*** Excerpted data ***

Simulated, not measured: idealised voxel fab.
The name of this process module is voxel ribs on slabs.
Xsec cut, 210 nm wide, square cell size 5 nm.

***

Assigned task =
Return the records in their entirety. Keep every character as it is.

Exercise response =
Simulated, not measured: idealised voxel fab.
The name of this process module is voxel ribs on slabs.
Xsec cut, 210 nm wide, square cell size 5 nm.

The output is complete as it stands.